════════════════

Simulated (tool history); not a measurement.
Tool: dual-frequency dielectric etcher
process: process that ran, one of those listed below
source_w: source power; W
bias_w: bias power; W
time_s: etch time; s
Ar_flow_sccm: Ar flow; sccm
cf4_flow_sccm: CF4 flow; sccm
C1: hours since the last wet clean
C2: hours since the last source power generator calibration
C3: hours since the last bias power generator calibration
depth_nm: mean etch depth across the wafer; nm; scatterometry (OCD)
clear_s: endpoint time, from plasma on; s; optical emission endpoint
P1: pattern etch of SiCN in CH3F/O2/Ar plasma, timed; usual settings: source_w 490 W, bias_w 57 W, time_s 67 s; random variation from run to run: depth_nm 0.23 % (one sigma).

════════════════

_BRIEF_
Would you restate, word for word, every line of the listing from its first line through the line with "C2: hours since"?

_EXERCISE RESULT_
Simulated (tool history); not a measurement.
Tool: dual-frequency dielectric etcher
process: process that ran, one of those listed below
source_w: source power; W
bias_w: bias power; W
time_s: etch time; s
Ar_flow_sccm: Ar flow; sccm
cf4_flow_sccm: CF4 flow; sccm
C1: hours since the last wet clean
C2: hours since the last source power generator calibration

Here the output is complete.